PROVIDED RECORDS:
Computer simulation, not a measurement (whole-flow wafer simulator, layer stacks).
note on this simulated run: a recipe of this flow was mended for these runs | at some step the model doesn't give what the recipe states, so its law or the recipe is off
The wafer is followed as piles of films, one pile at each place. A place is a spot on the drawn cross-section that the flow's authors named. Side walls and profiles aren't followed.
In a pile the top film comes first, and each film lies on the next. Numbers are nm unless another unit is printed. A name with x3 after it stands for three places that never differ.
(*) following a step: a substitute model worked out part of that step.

ACTION ITEM: Could you print the material above once more, exactly as it stands?

REPLY:
Computer simulation, not a measurement (whole-flow wafer simulator, layer stacks).
note on this simulated run: a recipe of this flow was mended for these runs | at some step the model doesn't give what the recipe states, so its law or the recipe is off
The wafer is followed as piles of films, one pile at each place. A place is a spot on the drawn cross-section that the flow's authors named. Side walls and profiles aren't followed.
In a pile the top film comes first, and each film lies on the next. Numbers are nm unless another unit is printed. A name with x3 after it stands for three places that never differ.
(*) following a step: a substitute model worked out part of that step.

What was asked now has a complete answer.